◆ ◆ ◆ ◆ ◆
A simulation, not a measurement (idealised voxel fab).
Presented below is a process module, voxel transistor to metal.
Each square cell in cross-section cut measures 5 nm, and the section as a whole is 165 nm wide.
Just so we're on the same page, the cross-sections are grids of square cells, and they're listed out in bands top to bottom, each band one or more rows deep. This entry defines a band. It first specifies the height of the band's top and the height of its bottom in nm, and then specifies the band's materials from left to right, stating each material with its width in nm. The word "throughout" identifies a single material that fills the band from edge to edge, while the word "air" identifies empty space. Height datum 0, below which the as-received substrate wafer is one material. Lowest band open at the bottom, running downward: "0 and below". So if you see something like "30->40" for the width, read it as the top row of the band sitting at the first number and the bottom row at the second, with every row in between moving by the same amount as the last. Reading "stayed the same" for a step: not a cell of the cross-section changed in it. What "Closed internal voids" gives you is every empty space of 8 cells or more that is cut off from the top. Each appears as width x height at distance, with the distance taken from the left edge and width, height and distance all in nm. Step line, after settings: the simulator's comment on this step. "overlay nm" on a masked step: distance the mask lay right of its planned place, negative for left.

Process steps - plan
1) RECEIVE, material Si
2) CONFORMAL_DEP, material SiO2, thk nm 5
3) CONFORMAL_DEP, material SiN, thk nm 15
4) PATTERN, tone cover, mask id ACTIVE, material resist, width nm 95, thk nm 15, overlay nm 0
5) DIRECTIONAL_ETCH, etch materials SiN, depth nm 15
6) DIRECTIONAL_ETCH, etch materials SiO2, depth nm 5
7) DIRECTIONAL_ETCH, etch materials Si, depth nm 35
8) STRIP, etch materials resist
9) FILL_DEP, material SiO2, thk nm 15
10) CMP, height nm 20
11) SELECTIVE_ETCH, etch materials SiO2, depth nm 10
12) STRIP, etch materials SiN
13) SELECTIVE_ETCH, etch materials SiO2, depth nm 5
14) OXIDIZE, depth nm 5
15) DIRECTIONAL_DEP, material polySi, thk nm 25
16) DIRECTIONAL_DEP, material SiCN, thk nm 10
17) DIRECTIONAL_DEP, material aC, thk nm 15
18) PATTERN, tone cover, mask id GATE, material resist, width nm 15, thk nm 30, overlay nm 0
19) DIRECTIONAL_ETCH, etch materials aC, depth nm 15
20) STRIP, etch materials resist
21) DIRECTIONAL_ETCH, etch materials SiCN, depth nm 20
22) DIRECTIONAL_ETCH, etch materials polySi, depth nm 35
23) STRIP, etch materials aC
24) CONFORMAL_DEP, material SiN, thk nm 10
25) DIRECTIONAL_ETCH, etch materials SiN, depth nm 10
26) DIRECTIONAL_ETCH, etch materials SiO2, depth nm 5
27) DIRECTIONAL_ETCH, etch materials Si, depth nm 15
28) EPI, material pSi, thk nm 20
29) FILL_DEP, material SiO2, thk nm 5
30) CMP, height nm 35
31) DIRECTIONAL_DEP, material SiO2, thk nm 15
◆ ◆ ◆ ◆ ◆

◆ EXERCISE ◆
Could you write out exactly the lines above, starting at the first one and ending with the line that has "12) STRIP, etch materials SiN"?

◆ ANSWER BOX ◆
A simulation, not a measurement (idealised voxel fab).
Presented below is a process module, voxel transistor to metal.
Each square cell in cross-section cut measures 5 nm, and the section as a whole is 165 nm wide.
Just so we're on the same page, the cross-sections are grids of square cells, and they're listed out in bands top to bottom, each band one or more rows deep. This entry defines a band. It first specifies the height of the band's top and the height of its bottom in nm, and then specifies the band's materials from left to right, stating each material with its width in nm. The word "throughout" identifies a single material that fills the band from edge to edge, while the word "air" identifies empty space. Height datum 0, below which the as-received substrate wafer is one material. Lowest band open at the bottom, running downward: "0 and below". So if you see something like "30->40" for the width, read it as the top row of the band sitting at the first number and the bottom row at the second, with every row in between moving by the same amount as the last. Reading "stayed the same" for a step: not a cell of the cross-section changed in it. What "Closed internal voids" gives you is every empty space of 8 cells or more that is cut off from the top. Each appears as width x height at distance, with the distance taken from the left edge and width, height and distance all in nm. Step line, after settings: the simulator's comment on this step. "overlay nm" on a masked step: distance the mask lay right of its planned place, negative for left.

Process steps - plan
1) RECEIVE, material Si
2) CONFORMAL_DEP, material SiO2, thk nm 5
3) CONFORMAL_DEP, material SiN, thk nm 15
4) PATTERN, tone cover, mask id ACTIVE, material resist, width nm 95, thk nm 15, overlay nm 0
5) DIRECTIONAL_ETCH, etch materials SiN, depth nm 15
6) DIRECTIONAL_ETCH, etch materials SiO2, depth nm 5
7) DIRECTIONAL_ETCH, etch materials Si, depth nm 35
8) STRIP, etch materials resist
9) FILL_DEP, material SiO2, thk nm 15
10) CMP, height nm 20
11) SELECTIVE_ETCH, etch materials SiO2, depth nm 10
12) STRIP, etch materials SiN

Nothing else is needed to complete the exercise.